## Exercise
Starting at the line that contains "19 | SPACER" and ending at the line that contains "26 | SOFTBAKE | 150 C, 60 s", the lines below are to be given again exactly, with nothing added.

## Study material
= Beginning of Section =

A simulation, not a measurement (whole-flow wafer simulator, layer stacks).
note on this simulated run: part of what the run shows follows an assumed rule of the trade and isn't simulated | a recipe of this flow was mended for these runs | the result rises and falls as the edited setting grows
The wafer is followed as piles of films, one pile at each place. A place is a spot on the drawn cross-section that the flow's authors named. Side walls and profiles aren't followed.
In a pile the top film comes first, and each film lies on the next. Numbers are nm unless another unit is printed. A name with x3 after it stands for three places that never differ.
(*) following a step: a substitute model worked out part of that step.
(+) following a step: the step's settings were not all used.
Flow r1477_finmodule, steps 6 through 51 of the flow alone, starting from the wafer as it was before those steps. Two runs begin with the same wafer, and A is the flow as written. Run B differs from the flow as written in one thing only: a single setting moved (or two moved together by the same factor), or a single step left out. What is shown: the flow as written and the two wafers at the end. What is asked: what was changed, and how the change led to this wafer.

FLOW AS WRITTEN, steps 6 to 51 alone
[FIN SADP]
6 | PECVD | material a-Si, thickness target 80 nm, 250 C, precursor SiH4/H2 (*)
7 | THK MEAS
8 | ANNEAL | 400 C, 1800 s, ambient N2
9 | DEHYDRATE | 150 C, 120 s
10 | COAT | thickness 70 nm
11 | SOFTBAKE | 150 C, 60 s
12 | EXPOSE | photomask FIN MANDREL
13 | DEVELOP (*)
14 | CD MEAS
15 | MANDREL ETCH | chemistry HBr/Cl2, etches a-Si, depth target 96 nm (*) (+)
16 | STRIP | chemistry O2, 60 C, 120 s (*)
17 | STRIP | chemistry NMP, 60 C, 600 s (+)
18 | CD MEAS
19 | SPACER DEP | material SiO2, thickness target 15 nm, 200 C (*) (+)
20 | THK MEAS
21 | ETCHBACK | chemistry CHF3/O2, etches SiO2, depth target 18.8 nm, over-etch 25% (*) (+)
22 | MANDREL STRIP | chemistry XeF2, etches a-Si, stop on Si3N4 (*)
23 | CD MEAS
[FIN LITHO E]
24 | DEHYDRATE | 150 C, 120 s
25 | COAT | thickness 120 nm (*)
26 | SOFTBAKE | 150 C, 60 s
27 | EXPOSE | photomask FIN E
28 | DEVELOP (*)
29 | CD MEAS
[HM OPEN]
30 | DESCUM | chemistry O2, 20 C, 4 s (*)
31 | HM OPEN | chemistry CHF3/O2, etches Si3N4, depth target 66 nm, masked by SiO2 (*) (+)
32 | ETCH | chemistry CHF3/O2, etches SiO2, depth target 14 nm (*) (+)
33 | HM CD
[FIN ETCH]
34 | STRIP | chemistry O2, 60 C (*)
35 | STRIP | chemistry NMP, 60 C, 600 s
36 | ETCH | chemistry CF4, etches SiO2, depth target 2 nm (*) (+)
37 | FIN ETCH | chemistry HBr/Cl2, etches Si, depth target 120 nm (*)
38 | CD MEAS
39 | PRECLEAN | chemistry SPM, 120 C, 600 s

= End of Section =

## Exercise solution
19 | SPACER DEP | material SiO2, thickness target 15 nm, 200 C (*) (+)
20 | THK MEAS
21 | ETCHBACK | chemistry CHF3/O2, etches SiO2, depth target 18.8 nm, over-etch 25% (*) (+)
22 | MANDREL STRIP | chemistry XeF2, etches a-Si, stop on Si3N4 (*)
23 | CD MEAS
[FIN LITHO E]
24 | DEHYDRATE | 150 C, 120 s
25 | COAT | thickness 120 nm (*)
26 | SOFTBAKE | 150 C, 60 s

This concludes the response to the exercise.